Brief:
Nothing outside the stretch is wanted. Repeat exactly the lines of the listing below from the one that contains "FROM THE SPLIT" through the one that contains "on the recipe", both ends included.

*** Entries provided

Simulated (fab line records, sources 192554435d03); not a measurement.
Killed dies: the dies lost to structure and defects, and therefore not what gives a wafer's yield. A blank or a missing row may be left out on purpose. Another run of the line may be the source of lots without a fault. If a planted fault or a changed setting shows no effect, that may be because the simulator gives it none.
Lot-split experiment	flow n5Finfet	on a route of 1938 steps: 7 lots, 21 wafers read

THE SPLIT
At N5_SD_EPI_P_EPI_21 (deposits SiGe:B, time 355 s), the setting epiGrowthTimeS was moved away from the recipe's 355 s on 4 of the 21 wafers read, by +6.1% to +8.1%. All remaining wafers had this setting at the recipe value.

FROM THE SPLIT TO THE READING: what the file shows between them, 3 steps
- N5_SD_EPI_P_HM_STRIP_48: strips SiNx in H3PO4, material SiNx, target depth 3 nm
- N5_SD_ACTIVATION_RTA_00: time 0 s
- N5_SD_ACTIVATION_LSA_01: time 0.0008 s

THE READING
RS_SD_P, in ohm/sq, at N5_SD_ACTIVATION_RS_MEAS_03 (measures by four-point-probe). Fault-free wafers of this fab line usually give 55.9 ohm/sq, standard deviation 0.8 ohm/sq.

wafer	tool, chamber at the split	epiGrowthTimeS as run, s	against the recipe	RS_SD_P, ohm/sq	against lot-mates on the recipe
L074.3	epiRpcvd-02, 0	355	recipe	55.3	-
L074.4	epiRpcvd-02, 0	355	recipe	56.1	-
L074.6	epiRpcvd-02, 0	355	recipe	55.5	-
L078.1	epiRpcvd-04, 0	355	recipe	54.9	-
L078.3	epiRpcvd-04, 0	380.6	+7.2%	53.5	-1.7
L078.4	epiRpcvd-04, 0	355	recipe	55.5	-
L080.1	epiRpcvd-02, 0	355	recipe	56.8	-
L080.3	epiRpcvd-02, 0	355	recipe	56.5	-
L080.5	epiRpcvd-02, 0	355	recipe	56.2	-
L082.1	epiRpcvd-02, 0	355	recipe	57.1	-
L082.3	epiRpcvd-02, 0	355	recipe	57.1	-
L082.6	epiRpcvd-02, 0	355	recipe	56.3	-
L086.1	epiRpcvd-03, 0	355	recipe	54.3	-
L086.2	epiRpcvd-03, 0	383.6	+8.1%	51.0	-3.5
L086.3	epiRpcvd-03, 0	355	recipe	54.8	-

******

Task result:
FROM THE SPLIT TO THE READING: what the file shows between them, 3 steps
- N5_SD_EPI_P_HM_STRIP_48: strips SiNx in H3PO4, material SiNx, target depth 3 nm
- N5_SD_ACTIVATION_RTA_00: time 0 s
- N5_SD_ACTIVATION_LSA_01: time 0.0008 s

THE READING
RS_SD_P, in ohm/sq, at N5_SD_ACTIVATION_RS_MEAS_03 (measures by four-point-probe). Fault-free wafers of this fab line usually give 55.9 ohm/sq, standard deviation 0.8 ohm/sq.

wafer	tool, chamber at the split	epiGrowthTimeS as run, s	against the recipe	RS_SD_P, ohm/sq	against lot-mates on the recipe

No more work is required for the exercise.